**Exercise:**
After finding the line with "maskMaterial: PR" in the entries below, retype exactly each line from there through the line with "lot.wafer: L077.3", including that final line.

**Listed records:**
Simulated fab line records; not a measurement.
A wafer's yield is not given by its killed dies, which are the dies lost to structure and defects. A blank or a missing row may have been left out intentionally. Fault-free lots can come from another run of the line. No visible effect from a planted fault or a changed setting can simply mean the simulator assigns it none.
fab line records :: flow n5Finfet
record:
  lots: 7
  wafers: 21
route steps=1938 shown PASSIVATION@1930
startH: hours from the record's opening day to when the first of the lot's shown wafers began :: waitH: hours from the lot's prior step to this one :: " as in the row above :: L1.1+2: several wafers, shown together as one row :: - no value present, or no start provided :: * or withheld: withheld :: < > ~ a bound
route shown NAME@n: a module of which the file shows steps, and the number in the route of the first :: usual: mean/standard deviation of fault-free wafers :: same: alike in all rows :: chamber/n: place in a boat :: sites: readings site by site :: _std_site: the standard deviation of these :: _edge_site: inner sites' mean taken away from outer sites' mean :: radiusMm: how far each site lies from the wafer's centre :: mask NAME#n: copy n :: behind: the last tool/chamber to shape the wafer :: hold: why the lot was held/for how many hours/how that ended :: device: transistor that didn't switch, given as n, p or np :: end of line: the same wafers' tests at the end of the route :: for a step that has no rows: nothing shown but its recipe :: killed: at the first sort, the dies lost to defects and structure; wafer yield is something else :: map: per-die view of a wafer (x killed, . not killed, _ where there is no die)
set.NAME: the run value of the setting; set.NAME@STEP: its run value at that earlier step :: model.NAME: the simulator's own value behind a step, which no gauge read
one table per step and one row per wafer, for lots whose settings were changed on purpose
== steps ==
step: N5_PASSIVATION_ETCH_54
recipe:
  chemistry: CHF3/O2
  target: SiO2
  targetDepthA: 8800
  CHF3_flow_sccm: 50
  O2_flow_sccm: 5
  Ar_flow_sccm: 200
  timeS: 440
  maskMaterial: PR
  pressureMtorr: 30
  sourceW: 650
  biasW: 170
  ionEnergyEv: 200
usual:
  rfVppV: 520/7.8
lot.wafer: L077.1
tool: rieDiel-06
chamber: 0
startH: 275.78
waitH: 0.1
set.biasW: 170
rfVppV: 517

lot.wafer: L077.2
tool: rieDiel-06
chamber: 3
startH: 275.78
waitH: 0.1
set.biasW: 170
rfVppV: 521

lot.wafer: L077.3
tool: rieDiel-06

**Expected answer:**
  maskMaterial: PR
  pressureMtorr: 30
  sourceW: 650
  biasW: 170
  ionEnergyEv: 200
usual:
  rfVppV: 520/7.8
lot.wafer: L077.1
tool: rieDiel-06
chamber: 0
startH: 275.78
waitH: 0.1
set.biasW: 170
rfVppV: 517

lot.wafer: L077.2
tool: rieDiel-06
chamber: 3
startH: 275.78
waitH: 0.1
set.biasW: 170
rfVppV: 521

lot.wafer: L077.3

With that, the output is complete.